Assigned task:
Word for word, give every line of the listing again.

(Beginning of Record excerpts)

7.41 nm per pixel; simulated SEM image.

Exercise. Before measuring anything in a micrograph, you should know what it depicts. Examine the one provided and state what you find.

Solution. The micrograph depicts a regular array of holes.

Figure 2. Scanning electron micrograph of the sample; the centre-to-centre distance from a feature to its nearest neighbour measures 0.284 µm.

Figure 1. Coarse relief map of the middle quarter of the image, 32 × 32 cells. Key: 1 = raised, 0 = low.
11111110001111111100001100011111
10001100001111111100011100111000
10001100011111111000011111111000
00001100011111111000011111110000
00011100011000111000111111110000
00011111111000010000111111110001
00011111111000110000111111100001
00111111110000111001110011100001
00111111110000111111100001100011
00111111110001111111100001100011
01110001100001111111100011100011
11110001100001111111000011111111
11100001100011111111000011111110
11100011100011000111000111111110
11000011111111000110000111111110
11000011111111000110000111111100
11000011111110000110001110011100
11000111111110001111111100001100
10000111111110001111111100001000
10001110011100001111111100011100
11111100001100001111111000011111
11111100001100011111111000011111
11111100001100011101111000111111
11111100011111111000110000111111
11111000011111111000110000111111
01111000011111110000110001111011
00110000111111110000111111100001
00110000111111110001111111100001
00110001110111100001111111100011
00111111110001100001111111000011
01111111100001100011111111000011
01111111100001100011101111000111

(End of Record excerpts)

Your response:
7.41 nm per pixel; simulated SEM image.

Exercise. Before measuring anything in a micrograph, you should know what it depicts. Examine the one provided and state what you find.

Solution. The micrograph depicts a regular array of holes.

Figure 2. Scanning electron micrograph of the sample; the centre-to-centre distance from a feature to its nearest neighbour measures 0.284 µm.

Figure 1. Coarse relief map of the middle quarter of the image, 32 × 32 cells. Key: 1 = raised, 0 = low.
11111110001111111100001100011111
10001100001111111100011100111000
10001100011111111000011111111000
00001100011111111000011111110000
00011100011000111000111111110000
00011111111000010000111111110001
00011111111000110000111111100001
00111111110000111001110011100001
00111111110000111111100001100011
00111111110001111111100001100011
01110001100001111111100011100011
11110001100001111111000011111111
11100001100011111111000011111110
11100011100011000111000111111110
11000011111111000110000111111110
11000011111111000110000111111100
11000011111110000110001110011100
11000111111110001111111100001100
10000111111110001111111100001000
10001110011100001111111100011100
11111100001100001111111000011111
11111100001100011111111000011111
11111100001100011101111000111111
11111100011111111000110000111111
11111000011111111000110000111111
01111000011111110000110001111011
00110000111111110000111111100001
00110000111111110001111111100001
00110001110111100001111111100011
00111111110001100001111111000011
01111111100001100011111111000011
01111111100001100011101111000111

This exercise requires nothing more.